RECORDS PROVIDED
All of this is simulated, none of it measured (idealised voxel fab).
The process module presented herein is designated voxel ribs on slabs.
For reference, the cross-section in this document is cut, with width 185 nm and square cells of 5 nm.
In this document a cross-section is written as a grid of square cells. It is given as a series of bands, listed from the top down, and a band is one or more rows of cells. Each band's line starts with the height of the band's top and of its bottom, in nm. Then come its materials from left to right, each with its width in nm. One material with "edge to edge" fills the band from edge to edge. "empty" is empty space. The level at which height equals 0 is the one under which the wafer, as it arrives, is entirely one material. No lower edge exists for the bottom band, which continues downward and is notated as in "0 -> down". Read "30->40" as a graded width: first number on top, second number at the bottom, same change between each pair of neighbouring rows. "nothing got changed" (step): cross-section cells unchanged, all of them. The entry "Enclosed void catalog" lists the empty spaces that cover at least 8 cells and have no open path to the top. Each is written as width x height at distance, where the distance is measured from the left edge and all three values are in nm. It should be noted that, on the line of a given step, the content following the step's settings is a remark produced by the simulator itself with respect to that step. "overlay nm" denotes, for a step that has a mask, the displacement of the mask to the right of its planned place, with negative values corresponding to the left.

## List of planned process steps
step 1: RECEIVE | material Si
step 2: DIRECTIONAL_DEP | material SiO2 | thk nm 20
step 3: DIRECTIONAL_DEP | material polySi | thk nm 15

ACTION ITEM
The answer must consist solely of the lines from the first line of the data to the line holding "For reference, the", each given again exactly.

RESPONSE
All of this is simulated, none of it measured (idealised voxel fab).
The process module presented herein is designated voxel ribs on slabs.
For reference, the cross-section in this document is cut, with width 185 nm and square cells of 5 nm.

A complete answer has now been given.